────────────────

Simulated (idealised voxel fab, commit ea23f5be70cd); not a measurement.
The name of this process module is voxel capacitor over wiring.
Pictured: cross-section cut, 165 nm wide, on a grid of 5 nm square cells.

────────────────

## [Work item]
Output each record exactly as it appears in the listing.

## [Your response]
Simulated (idealised voxel fab, commit ea23f5be70cd); not a measurement.
The name of this process module is voxel capacitor over wiring.
Pictured: cross-section cut, 165 nm wide, on a grid of 5 nm square cells.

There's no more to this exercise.